● EXERCISE: Only the lines from the start of the entries through the line with "-- hour=8.9 chamber" are wanted; please output them exactly.

==== SUPPLIED RECORDS ====
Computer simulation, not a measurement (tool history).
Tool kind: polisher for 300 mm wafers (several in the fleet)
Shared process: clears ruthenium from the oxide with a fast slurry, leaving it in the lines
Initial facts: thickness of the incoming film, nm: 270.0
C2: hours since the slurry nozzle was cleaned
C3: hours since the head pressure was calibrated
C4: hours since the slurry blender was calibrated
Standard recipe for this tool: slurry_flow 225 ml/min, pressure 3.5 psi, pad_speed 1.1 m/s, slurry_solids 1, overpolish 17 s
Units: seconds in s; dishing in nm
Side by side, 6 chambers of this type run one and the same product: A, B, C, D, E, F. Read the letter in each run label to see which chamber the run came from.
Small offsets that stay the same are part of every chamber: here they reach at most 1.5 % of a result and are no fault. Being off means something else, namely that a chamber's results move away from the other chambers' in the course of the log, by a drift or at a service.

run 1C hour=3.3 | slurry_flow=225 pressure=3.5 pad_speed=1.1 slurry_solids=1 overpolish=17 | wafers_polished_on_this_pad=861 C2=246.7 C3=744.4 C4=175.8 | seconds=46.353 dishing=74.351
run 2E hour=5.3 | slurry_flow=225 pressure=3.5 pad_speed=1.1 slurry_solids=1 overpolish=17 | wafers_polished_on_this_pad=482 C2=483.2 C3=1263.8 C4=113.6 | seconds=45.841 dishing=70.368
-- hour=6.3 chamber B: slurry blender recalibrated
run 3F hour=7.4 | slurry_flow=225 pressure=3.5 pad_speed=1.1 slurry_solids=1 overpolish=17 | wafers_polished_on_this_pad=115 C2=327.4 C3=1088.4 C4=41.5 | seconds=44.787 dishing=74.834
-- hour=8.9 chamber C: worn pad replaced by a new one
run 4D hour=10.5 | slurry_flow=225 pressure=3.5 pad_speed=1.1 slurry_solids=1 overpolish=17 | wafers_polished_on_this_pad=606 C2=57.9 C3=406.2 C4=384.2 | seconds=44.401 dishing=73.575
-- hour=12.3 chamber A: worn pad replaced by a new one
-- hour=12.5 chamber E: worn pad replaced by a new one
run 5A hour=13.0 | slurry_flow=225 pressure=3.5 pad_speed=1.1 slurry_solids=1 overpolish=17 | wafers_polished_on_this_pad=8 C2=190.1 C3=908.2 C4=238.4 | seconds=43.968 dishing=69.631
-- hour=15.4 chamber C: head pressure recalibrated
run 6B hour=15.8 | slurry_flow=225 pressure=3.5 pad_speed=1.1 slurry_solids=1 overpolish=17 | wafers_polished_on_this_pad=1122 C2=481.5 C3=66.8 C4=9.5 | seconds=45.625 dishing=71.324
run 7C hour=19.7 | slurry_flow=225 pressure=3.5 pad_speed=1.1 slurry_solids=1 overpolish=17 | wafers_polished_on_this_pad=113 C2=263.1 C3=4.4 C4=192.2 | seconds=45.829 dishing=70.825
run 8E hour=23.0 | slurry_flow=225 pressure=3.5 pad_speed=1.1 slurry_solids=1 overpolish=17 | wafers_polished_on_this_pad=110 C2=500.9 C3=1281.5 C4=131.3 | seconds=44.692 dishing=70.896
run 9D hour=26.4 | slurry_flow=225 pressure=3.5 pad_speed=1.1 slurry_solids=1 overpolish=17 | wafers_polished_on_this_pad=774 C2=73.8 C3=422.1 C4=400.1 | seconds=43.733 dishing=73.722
====

● WRITTEN SOLUTION:
Computer simulation, not a measurement (tool history).
Tool kind: polisher for 300 mm wafers (several in the fleet)
Shared process: clears ruthenium from the oxide with a fast slurry, leaving it in the lines
Initial facts: thickness of the incoming film, nm: 270.0
C2: hours since the slurry nozzle was cleaned
C3: hours since the head pressure was calibrated
C4: hours since the slurry blender was calibrated
Standard recipe for this tool: slurry_flow 225 ml/min, pressure 3.5 psi, pad_speed 1.1 m/s, slurry_solids 1, overpolish 17 s
Units: seconds in s; dishing in nm
Side by side, 6 chambers of this type run one and the same product: A, B, C, D, E, F. Read the letter in each run label to see which chamber the run came from.
Small offsets that stay the same are part of every chamber: here they reach at most 1.5 % of a result and are no fault. Being off means something else, namely that a chamber's results move away from the other chambers' in the course of the log, by a drift or at a service.

run 1C hour=3.3 | slurry_flow=225 pressure=3.5 pad_speed=1.1 slurry_solids=1 overpolish=17 | wafers_polished_on_this_pad=861 C2=246.7 C3=744.4 C4=175.8 | seconds=46.353 dishing=74.351
run 2E hour=5.3 | slurry_flow=225 pressure=3.5 pad_speed=1.1 slurry_solids=1 overpolish=17 | wafers_polished_on_this_pad=482 C2=483.2 C3=1263.8 C4=113.6 | seconds=45.841 dishing=70.368
-- hour=6.3 chamber B: slurry blender recalibrated
run 3F hour=7.4 | slurry_flow=225 pressure=3.5 pad_speed=1.1 slurry_solids=1 overpolish=17 | wafers_polished_on_this_pad=115 C2=327.4 C3=1088.4 C4=41.5 | seconds=44.787 dishing=74.834
-- hour=8.9 chamber C: worn pad replaced by a new one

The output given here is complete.